→ Assignment
Give each entry back by retyping it exactly as written.

→ Supplied information
┏━━

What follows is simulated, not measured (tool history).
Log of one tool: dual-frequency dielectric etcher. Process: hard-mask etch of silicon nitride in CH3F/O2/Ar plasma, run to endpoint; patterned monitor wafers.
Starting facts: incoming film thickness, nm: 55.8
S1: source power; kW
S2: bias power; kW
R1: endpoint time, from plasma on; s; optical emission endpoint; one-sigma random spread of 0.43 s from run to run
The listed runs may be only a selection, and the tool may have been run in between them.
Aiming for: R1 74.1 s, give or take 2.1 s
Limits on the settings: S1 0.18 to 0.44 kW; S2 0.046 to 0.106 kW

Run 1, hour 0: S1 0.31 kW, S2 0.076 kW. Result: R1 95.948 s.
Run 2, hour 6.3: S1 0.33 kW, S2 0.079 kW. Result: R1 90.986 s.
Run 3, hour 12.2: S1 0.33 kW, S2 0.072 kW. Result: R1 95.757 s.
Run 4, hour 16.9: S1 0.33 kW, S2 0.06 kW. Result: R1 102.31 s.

┗━━

→ Answer space
What follows is simulated, not measured (tool history).
Log of one tool: dual-frequency dielectric etcher. Process: hard-mask etch of silicon nitride in CH3F/O2/Ar plasma, run to endpoint; patterned monitor wafers.
Starting facts: incoming film thickness, nm: 55.8
S1: source power; kW
S2: bias power; kW
R1: endpoint time, from plasma on; s; optical emission endpoint; one-sigma random spread of 0.43 s from run to run
The listed runs may be only a selection, and the tool may have been run in between them.
Aiming for: R1 74.1 s, give or take 2.1 s
Limits on the settings: S1 0.18 to 0.44 kW; S2 0.046 to 0.106 kW

Run 1, hour 0: S1 0.31 kW, S2 0.076 kW. Result: R1 95.948 s.
Run 2, hour 6.3: S1 0.33 kW, S2 0.079 kW. Result: R1 90.986 s.
Run 3, hour 12.2: S1 0.33 kW, S2 0.072 kW. Result: R1 95.757 s.
Run 4, hour 16.9: S1 0.33 kW, S2 0.06 kW. Result: R1 102.31 s.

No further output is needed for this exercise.